▶ **Work instruction**: For this exercise, transcribe the records below without changing a word.

= = = = =
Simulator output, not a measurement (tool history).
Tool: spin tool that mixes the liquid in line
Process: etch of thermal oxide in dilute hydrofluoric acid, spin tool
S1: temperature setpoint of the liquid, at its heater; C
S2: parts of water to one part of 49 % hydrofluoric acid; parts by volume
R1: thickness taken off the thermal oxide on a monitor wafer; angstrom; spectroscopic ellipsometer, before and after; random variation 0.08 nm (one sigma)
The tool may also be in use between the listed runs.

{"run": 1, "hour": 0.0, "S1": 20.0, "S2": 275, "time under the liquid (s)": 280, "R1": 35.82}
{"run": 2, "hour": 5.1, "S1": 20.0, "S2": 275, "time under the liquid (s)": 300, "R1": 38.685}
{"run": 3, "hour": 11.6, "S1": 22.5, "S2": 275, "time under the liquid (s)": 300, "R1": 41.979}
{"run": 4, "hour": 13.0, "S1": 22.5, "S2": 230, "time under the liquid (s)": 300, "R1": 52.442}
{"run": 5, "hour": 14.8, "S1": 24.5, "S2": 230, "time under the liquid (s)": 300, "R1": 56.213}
= = = = =

▶ **Problem solution**:
Simulator output, not a measurement (tool history).
Tool: spin tool that mixes the liquid in line
Process: etch of thermal oxide in dilute hydrofluoric acid, spin tool
S1: temperature setpoint of the liquid, at its heater; C
S2: parts of water to one part of 49 % hydrofluoric acid; parts by volume
R1: thickness taken off the thermal oxide on a monitor wafer; angstrom; spectroscopic ellipsometer, before and after; random variation 0.08 nm (one sigma)
The tool may also be in use between the listed runs.

{"run": 1, "hour": 0.0, "S1": 20.0, "S2": 275, "time under the liquid (s)": 280, "R1": 35.82}
{"run": 2, "hour": 5.1, "S1": 20.0, "S2": 275, "time under the liquid (s)": 300, "R1": 38.685}
{"run": 3, "hour": 11.6, "S1": 22.5, "S2": 275, "time under the liquid (s)": 300, "R1": 41.979}
{"run": 4, "hour": 13.0, "S1": 22.5, "S2": 230, "time under the liquid (s)": 300, "R1": 52.442}
{"run": 5, "hour": 14.8, "S1": 24.5, "S2": 230, "time under the liquid (s)": 300, "R1": 56.213}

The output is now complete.